BEGIN

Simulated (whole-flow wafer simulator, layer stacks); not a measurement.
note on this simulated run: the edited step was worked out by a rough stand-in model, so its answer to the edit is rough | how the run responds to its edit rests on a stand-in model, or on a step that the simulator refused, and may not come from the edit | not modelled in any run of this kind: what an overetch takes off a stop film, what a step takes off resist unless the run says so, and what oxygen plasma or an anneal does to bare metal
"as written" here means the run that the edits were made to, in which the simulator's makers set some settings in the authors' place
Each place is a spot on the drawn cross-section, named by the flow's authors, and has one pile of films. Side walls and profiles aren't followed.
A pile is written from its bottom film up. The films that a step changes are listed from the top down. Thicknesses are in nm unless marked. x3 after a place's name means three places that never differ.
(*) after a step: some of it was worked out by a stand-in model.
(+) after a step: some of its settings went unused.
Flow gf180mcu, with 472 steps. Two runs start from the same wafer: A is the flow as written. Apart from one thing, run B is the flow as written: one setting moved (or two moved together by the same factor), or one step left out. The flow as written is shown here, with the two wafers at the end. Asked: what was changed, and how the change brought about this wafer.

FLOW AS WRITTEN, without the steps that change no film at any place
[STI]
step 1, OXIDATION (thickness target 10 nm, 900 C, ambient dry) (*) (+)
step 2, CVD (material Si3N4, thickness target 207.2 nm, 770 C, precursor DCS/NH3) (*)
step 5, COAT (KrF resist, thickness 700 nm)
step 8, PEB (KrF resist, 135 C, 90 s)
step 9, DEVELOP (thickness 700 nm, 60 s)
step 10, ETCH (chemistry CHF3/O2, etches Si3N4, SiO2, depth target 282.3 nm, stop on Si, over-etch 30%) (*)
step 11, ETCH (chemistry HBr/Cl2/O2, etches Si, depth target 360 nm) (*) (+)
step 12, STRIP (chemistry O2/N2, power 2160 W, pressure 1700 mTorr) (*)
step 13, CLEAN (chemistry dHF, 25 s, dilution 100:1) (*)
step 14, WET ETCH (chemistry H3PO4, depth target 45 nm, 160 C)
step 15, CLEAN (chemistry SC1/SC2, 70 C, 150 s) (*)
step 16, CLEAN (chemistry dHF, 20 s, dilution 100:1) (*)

END

Task item: Retype only this portion of the data above: the line containing "step 1, OXIDATION", the line containing "step 13, CLEAN", and all lines between them, exactly.

Your response:
step 1, OXIDATION (thickness target 10 nm, 900 C, ambient dry) (*) (+)
step 2, CVD (material Si3N4, thickness target 207.2 nm, 770 C, precursor DCS/NH3) (*)
step 5, COAT (KrF resist, thickness 700 nm)
step 8, PEB (KrF resist, 135 C, 90 s)
step 9, DEVELOP (thickness 700 nm, 60 s)
step 10, ETCH (chemistry CHF3/O2, etches Si3N4, SiO2, depth target 282.3 nm, stop on Si, over-etch 30%) (*)
step 11, ETCH (chemistry HBr/Cl2/O2, etches Si, depth target 360 nm) (*) (+)
step 12, STRIP (chemistry O2/N2, power 2160 W, pressure 1700 mTorr) (*)
step 13, CLEAN (chemistry dHF, 25 s, dilution 100:1) (*)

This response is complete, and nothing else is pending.